■ WORK ITEM ■
Copy out the listing that follows in its entirety, keeping it exactly the same.

■ INFORMATION SUPPLIED ■
════════

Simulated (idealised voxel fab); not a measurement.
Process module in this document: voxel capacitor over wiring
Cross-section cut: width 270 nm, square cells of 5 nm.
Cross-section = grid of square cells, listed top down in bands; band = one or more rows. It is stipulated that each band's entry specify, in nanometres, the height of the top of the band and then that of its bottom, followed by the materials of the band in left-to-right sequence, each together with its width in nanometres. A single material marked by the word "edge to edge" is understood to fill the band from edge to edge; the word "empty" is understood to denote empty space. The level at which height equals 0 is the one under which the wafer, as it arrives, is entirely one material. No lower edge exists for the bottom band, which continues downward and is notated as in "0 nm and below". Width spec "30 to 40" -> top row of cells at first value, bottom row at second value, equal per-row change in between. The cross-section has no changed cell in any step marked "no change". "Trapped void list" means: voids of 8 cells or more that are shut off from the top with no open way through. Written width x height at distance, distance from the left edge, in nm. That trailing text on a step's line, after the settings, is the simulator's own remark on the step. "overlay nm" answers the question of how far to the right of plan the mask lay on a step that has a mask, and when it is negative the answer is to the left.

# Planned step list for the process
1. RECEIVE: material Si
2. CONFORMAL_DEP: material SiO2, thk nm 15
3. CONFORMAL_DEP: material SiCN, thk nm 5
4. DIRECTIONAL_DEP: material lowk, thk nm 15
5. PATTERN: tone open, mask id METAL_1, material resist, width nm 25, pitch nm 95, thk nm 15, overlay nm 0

════════

■ EXERCISE SOLUTION ■
Simulated (idealised voxel fab); not a measurement.
Process module in this document: voxel capacitor over wiring
Cross-section cut: width 270 nm, square cells of 5 nm.
Cross-section = grid of square cells, listed top down in bands; band = one or more rows. It is stipulated that each band's entry specify, in nanometres, the height of the top of the band and then that of its bottom, followed by the materials of the band in left-to-right sequence, each together with its width in nanometres. A single material marked by the word "edge to edge" is understood to fill the band from edge to edge; the word "empty" is understood to denote empty space. The level at which height equals 0 is the one under which the wafer, as it arrives, is entirely one material. No lower edge exists for the bottom band, which continues downward and is notated as in "0 nm and below". Width spec "30 to 40" -> top row of cells at first value, bottom row at second value, equal per-row change in between. The cross-section has no changed cell in any step marked "no change". "Trapped void list" means: voids of 8 cells or more that are shut off from the top with no open way through. Written width x height at distance, distance from the left edge, in nm. That trailing text on a step's line, after the settings, is the simulator's own remark on the step. "overlay nm" answers the question of how far to the right of plan the mask lay on a step that has a mask, and when it is negative the answer is to the left.

# Planned step list for the process
1. RECEIVE: material Si
2. CONFORMAL_DEP: material SiO2, thk nm 15
3. CONFORMAL_DEP: material SiCN, thk nm 5
4. DIRECTIONAL_DEP: material lowk, thk nm 15
5. PATTERN: tone open, mask id METAL_1, material resist, width nm 25, pitch nm 95, thk nm 15, overlay nm 0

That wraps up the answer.